◆ Exercise
Will you transcribe the entries that follow, exactly and in full?

◆ Extracted records
* * * * * * *
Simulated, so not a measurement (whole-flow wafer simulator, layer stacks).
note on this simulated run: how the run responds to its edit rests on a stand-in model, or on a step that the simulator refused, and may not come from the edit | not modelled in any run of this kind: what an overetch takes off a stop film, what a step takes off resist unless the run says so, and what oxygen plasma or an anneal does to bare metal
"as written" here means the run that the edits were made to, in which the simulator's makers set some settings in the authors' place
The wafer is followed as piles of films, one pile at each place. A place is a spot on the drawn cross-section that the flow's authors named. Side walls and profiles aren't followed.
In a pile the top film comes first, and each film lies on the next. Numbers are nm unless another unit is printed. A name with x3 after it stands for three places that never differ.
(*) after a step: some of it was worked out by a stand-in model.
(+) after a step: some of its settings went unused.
* * * * * * *

◆ Answer section
Simulated, so not a measurement (whole-flow wafer simulator, layer stacks).
note on this simulated run: how the run responds to its edit rests on a stand-in model, or on a step that the simulator refused, and may not come from the edit | not modelled in any run of this kind: what an overetch takes off a stop film, what a step takes off resist unless the run says so, and what oxygen plasma or an anneal does to bare metal
"as written" here means the run that the edits were made to, in which the simulator's makers set some settings in the authors' place
The wafer is followed as piles of films, one pile at each place. A place is a spot on the drawn cross-section that the flow's authors named. Side walls and profiles aren't followed.
In a pile the top film comes first, and each film lies on the next. Numbers are nm unless another unit is printed. A name with x3 after it stands for three places that never differ.
(*) after a step: some of it was worked out by a stand-in model.
(+) after a step: some of its settings went unused.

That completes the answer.